:::
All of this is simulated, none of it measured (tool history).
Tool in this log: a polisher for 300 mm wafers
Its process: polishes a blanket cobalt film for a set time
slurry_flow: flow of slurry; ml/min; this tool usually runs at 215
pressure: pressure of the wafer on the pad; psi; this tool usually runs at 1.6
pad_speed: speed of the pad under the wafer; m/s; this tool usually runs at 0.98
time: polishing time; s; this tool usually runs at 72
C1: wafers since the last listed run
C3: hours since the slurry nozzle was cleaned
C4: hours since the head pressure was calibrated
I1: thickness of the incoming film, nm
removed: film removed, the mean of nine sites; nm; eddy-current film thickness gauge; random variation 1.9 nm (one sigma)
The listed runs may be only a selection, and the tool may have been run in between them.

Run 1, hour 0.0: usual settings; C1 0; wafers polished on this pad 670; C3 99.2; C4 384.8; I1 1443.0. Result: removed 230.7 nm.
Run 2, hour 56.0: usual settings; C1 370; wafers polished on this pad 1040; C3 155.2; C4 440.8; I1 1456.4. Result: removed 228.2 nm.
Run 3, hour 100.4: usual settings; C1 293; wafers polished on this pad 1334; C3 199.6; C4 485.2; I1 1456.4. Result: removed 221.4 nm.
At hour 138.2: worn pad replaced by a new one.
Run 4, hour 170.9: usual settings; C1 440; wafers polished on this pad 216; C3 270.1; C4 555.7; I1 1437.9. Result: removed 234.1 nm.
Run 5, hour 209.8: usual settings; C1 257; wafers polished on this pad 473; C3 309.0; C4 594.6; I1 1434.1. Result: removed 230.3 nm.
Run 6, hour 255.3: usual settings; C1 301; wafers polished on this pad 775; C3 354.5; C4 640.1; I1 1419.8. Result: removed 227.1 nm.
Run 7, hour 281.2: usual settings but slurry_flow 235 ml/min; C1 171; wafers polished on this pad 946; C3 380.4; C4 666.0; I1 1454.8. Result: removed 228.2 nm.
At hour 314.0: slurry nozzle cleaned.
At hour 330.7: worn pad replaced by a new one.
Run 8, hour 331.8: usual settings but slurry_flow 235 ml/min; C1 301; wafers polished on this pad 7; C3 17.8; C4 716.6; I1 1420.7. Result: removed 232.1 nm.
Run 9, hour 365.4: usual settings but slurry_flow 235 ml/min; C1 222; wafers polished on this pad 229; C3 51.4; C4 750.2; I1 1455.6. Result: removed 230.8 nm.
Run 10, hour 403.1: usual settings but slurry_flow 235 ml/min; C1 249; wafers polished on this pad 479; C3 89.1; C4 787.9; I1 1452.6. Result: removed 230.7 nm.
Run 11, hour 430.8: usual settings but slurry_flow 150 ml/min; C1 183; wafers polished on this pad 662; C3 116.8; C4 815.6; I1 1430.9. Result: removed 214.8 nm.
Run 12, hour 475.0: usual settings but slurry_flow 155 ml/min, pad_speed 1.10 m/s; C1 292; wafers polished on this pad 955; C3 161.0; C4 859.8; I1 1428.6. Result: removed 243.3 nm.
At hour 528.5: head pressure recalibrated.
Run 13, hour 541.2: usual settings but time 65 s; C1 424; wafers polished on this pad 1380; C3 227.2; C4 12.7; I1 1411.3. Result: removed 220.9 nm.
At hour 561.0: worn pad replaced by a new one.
:::

Task item: Only those lines of the entries above that run from the line containing "Run 4, hour" to the line containing "Run 13, hour", both included, should be transcribed exactly.

Answer box:
Run 4, hour 170.9: usual settings; C1 440; wafers polished on this pad 216; C3 270.1; C4 555.7; I1 1437.9. Result: removed 234.1 nm.
Run 5, hour 209.8: usual settings; C1 257; wafers polished on this pad 473; C3 309.0; C4 594.6; I1 1434.1. Result: removed 230.3 nm.
Run 6, hour 255.3: usual settings; C1 301; wafers polished on this pad 775; C3 354.5; C4 640.1; I1 1419.8. Result: removed 227.1 nm.
Run 7, hour 281.2: usual settings but slurry_flow 235 ml/min; C1 171; wafers polished on this pad 946; C3 380.4; C4 666.0; I1 1454.8. Result: removed 228.2 nm.
At hour 314.0: slurry nozzle cleaned.
At hour 330.7: worn pad replaced by a new one.
Run 8, hour 331.8: usual settings but slurry_flow 235 ml/min; C1 301; wafers polished on this pad 7; C3 17.8; C4 716.6; I1 1420.7. Result: removed 232.1 nm.
Run 9, hour 365.4: usual settings but slurry_flow 235 ml/min; C1 222; wafers polished on this pad 229; C3 51.4; C4 750.2; I1 1455.6. Result: removed 230.8 nm.
Run 10, hour 403.1: usual settings but slurry_flow 235 ml/min; C1 249; wafers polished on this pad 479; C3 89.1; C4 787.9; I1 1452.6. Result: removed 230.7 nm.
Run 11, hour 430.8: usual settings but slurry_flow 150 ml/min; C1 183; wafers polished on this pad 662; C3 116.8; C4 815.6; I1 1430.9. Result: removed 214.8 nm.
Run 12, hour 475.0: usual settings but slurry_flow 155 ml/min, pad_speed 1.10 m/s; C1 292; wafers polished on this pad 955; C3 161.0; C4 859.8; I1 1428.6. Result: removed 243.3 nm.
At hour 528.5: head pressure recalibrated.
Run 13, hour 541.2: usual settings but time 65 s; C1 424; wafers polished on this pad 1380; C3 227.2; C4 12.7; I1 1411.3. Result: removed 220.9 nm.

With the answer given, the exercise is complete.